_ACTION ITEM_
Only the lines from the top of the data through the line containing "without thickness |" should be duplicated, exactly as they appear.

Segment Open

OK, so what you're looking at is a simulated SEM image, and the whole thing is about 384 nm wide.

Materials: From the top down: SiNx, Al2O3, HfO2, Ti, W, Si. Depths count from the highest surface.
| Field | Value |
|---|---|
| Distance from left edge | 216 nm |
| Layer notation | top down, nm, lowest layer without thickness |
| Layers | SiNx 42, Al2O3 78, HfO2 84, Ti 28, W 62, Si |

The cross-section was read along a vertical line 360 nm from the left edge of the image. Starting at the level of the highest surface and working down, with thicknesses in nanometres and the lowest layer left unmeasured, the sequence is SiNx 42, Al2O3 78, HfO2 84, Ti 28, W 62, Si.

Segment Closed

_TASK SOLUTION_
OK, so what you're looking at is a simulated SEM image, and the whole thing is about 384 nm wide.

Materials: From the top down: SiNx, Al2O3, HfO2, Ti, W, Si. Depths count from the highest surface.
| Field | Value |
|---|---|
| Distance from left edge | 216 nm |
| Layer notation | top down, nm, lowest layer without thickness |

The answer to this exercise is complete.